• **Brief**
Reproduce the data word for word, keeping every line complete.

--

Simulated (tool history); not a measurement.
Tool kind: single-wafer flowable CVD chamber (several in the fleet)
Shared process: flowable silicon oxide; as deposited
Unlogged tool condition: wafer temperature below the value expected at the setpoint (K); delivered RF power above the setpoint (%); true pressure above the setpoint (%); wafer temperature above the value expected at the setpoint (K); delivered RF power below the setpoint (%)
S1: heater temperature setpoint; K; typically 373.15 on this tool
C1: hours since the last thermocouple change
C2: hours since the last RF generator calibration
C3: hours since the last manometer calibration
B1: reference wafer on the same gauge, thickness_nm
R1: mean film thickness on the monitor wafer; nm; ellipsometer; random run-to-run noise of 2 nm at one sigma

--

• **Exercise output**
Simulated (tool history); not a measurement.
Tool kind: single-wafer flowable CVD chamber (several in the fleet)
Shared process: flowable silicon oxide; as deposited
Unlogged tool condition: wafer temperature below the value expected at the setpoint (K); delivered RF power above the setpoint (%); true pressure above the setpoint (%); wafer temperature above the value expected at the setpoint (K); delivered RF power below the setpoint (%)
S1: heater temperature setpoint; K; typically 373.15 on this tool
C1: hours since the last thermocouple change
C2: hours since the last RF generator calibration
C3: hours since the last manometer calibration
B1: reference wafer on the same gauge, thickness_nm
R1: mean film thickness on the monitor wafer; nm; ellipsometer; random run-to-run noise of 2 nm at one sigma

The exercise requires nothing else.